Dataset entries:
□ □ □
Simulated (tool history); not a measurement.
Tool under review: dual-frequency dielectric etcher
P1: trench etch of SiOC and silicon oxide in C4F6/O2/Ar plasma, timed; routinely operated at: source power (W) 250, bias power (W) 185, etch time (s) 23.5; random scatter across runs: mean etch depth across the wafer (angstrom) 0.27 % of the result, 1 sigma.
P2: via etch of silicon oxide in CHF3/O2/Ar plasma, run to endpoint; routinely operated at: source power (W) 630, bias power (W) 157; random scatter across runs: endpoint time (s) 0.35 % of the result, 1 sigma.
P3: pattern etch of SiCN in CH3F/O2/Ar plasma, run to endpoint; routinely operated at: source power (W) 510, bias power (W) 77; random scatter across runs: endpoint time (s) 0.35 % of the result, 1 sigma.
□ □ □

Write back every line of the material exactly as it was provided.

Answer section:
Simulated (tool history); not a measurement.
Tool under review: dual-frequency dielectric etcher
P1: trench etch of SiOC and silicon oxide in C4F6/O2/Ar plasma, timed; routinely operated at: source power (W) 250, bias power (W) 185, etch time (s) 23.5; random scatter across runs: mean etch depth across the wafer (angstrom) 0.27 % of the result, 1 sigma.
P2: via etch of silicon oxide in CHF3/O2/Ar plasma, run to endpoint; routinely operated at: source power (W) 630, bias power (W) 157; random scatter across runs: endpoint time (s) 0.35 % of the result, 1 sigma.
P3: pattern etch of SiCN in CH3F/O2/Ar plasma, run to endpoint; routinely operated at: source power (W) 510, bias power (W) 77; random scatter across runs: endpoint time (s) 0.35 % of the result, 1 sigma.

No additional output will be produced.